==== Data for analysis

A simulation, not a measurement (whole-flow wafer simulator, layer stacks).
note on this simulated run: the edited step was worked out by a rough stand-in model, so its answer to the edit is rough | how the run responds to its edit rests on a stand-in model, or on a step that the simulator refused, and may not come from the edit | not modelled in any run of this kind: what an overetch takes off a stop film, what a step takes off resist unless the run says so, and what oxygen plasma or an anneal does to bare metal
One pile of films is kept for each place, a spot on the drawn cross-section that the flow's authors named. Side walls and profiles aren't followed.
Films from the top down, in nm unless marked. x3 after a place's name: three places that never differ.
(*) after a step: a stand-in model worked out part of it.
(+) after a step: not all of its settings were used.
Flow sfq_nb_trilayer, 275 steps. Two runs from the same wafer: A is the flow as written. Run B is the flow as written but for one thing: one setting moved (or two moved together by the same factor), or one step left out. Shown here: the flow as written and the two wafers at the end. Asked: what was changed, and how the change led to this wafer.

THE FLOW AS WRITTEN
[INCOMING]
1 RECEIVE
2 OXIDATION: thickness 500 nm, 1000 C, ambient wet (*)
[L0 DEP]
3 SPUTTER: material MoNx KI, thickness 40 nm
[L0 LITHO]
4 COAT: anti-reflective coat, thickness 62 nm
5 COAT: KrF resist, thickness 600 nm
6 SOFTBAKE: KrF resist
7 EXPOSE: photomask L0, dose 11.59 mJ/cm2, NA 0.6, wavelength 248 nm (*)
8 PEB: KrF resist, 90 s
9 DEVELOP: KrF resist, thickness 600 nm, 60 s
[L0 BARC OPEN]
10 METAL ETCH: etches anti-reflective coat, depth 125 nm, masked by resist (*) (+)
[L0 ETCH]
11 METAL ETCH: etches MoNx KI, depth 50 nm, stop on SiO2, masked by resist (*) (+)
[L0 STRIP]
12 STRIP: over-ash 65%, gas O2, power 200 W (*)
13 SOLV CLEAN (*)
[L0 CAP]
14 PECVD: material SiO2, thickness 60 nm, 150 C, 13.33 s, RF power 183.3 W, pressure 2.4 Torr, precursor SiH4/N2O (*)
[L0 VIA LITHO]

========

Activity: Please restate the records word for word. Go from the first line to the line with "(+) after a" and include both.

Answer space:
A simulation, not a measurement (whole-flow wafer simulator, layer stacks).
note on this simulated run: the edited step was worked out by a rough stand-in model, so its answer to the edit is rough | how the run responds to its edit rests on a stand-in model, or on a step that the simulator refused, and may not come from the edit | not modelled in any run of this kind: what an overetch takes off a stop film, what a step takes off resist unless the run says so, and what oxygen plasma or an anneal does to bare metal
One pile of films is kept for each place, a spot on the drawn cross-section that the flow's authors named. Side walls and profiles aren't followed.
Films from the top down, in nm unless marked. x3 after a place's name: three places that never differ.
(*) after a step: a stand-in model worked out part of it.
(+) after a step: not all of its settings were used.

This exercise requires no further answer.